___ PROVIDED MATERIAL ___

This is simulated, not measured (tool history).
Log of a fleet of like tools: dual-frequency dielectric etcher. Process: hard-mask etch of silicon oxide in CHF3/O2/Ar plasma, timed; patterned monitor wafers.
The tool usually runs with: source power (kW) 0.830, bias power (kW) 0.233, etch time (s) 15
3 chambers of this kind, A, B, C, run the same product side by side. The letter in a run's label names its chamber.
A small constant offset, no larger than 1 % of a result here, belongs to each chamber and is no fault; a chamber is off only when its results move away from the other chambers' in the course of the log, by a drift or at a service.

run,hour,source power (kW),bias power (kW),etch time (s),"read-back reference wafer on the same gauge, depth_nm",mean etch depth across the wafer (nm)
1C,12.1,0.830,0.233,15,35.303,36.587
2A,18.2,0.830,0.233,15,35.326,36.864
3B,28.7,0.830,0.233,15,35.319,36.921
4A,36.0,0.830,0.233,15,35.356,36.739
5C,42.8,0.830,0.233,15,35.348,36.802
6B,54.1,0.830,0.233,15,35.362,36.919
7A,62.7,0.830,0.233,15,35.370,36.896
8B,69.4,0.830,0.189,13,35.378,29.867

___

**BRIEF**
The entries shown above must be reproduced in full, exactly as written.

**ANSWER SECTION**
This is simulated, not measured (tool history).
Log of a fleet of like tools: dual-frequency dielectric etcher. Process: hard-mask etch of silicon oxide in CHF3/O2/Ar plasma, timed; patterned monitor wafers.
The tool usually runs with: source power (kW) 0.830, bias power (kW) 0.233, etch time (s) 15
3 chambers of this kind, A, B, C, run the same product side by side. The letter in a run's label names its chamber.
A small constant offset, no larger than 1 % of a result here, belongs to each chamber and is no fault; a chamber is off only when its results move away from the other chambers' in the course of the log, by a drift or at a service.

run,hour,source power (kW),bias power (kW),etch time (s),"read-back reference wafer on the same gauge, depth_nm",mean etch depth across the wafer (nm)
1C,12.1,0.830,0.233,15,35.303,36.587
2A,18.2,0.830,0.233,15,35.326,36.864
3B,28.7,0.830,0.233,15,35.319,36.921
4A,36.0,0.830,0.233,15,35.356,36.739
5C,42.8,0.830,0.233,15,35.348,36.802
6B,54.1,0.830,0.233,15,35.362,36.919
7A,62.7,0.830,0.233,15,35.370,36.896
8B,69.4,0.830,0.189,13,35.378,29.867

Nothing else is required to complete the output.